━━━━━ DATASET RECORDS

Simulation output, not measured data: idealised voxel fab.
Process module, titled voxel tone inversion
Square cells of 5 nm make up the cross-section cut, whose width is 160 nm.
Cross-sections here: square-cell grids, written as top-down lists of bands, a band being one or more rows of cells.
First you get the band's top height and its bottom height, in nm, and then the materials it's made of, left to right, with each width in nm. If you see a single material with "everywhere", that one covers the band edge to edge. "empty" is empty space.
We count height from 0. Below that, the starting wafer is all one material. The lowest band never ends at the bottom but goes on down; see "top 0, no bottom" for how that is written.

━━━━━━━━━━

REQUIRED ACTION:
Restate every record word for word.

WORKED SOLUTION:
Simulation output, not measured data: idealised voxel fab.
Process module, titled voxel tone inversion
Square cells of 5 nm make up the cross-section cut, whose width is 160 nm.
Cross-sections here: square-cell grids, written as top-down lists of bands, a band being one or more rows of cells.
First you get the band's top height and its bottom height, in nm, and then the materials it's made of, left to right, with each width in nm. If you see a single material with "everywhere", that one covers the band edge to edge. "empty" is empty space.
We count height from 0. Below that, the starting wafer is all one material. The lowest band never ends at the bottom but goes on down; see "top 0, no bottom" for how that is written.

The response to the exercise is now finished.